· · · · · · ·

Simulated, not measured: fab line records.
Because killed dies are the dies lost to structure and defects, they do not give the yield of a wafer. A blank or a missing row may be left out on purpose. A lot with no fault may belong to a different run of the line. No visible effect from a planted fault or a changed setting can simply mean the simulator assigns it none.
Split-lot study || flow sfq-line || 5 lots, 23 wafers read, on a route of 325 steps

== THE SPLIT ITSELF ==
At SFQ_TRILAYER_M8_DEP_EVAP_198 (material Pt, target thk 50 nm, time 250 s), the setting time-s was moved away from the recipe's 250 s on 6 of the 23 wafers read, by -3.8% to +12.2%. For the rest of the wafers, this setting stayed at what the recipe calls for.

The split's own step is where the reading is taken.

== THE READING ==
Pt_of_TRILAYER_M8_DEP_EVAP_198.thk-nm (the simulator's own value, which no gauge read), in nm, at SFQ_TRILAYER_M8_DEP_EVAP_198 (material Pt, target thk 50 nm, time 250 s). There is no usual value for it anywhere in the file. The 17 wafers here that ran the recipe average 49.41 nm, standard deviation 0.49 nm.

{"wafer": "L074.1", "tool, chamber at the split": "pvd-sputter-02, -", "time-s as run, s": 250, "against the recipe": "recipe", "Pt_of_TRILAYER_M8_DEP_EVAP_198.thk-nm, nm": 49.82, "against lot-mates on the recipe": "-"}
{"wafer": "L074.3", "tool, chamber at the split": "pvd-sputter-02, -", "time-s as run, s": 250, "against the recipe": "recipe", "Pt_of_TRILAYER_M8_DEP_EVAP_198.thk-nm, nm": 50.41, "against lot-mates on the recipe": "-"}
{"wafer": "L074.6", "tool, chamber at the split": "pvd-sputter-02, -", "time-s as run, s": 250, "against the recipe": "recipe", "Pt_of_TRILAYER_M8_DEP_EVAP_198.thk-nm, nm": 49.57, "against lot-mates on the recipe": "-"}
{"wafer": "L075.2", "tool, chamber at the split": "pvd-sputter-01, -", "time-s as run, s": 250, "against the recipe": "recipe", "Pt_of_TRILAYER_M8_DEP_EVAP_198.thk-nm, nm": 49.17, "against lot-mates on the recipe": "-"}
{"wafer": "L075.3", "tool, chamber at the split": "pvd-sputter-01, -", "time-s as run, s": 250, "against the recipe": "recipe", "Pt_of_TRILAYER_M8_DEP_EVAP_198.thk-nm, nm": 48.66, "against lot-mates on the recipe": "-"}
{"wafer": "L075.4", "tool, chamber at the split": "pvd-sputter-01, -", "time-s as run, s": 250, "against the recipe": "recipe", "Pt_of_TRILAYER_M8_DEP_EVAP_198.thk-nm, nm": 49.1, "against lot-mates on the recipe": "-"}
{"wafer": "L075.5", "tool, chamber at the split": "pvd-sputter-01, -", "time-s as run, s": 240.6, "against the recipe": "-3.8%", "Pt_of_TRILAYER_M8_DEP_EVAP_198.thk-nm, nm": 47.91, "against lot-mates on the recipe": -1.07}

· · · · · · ·

REQUIRED ACTION: Give back exactly the lines from the beginning of the records through the line containing "Pt_of_TRILAYER_M8_DEP_EVAP_198.thk-nm (the simulator's", and only those.

REPLY:
Simulated, not measured: fab line records.
Because killed dies are the dies lost to structure and defects, they do not give the yield of a wafer. A blank or a missing row may be left out on purpose. A lot with no fault may belong to a different run of the line. No visible effect from a planted fault or a changed setting can simply mean the simulator assigns it none.
Split-lot study || flow sfq-line || 5 lots, 23 wafers read, on a route of 325 steps

== THE SPLIT ITSELF ==
At SFQ_TRILAYER_M8_DEP_EVAP_198 (material Pt, target thk 50 nm, time 250 s), the setting time-s was moved away from the recipe's 250 s on 6 of the 23 wafers read, by -3.8% to +12.2%. For the rest of the wafers, this setting stayed at what the recipe calls for.

The split's own step is where the reading is taken.

== THE READING ==
Pt_of_TRILAYER_M8_DEP_EVAP_198.thk-nm (the simulator's own value, which no gauge read), in nm, at SFQ_TRILAYER_M8_DEP_EVAP_198 (material Pt, target thk 50 nm, time 250 s). There is no usual value for it anywhere in the file. The 17 wafers here that ran the recipe average 49.41 nm, standard deviation 0.49 nm.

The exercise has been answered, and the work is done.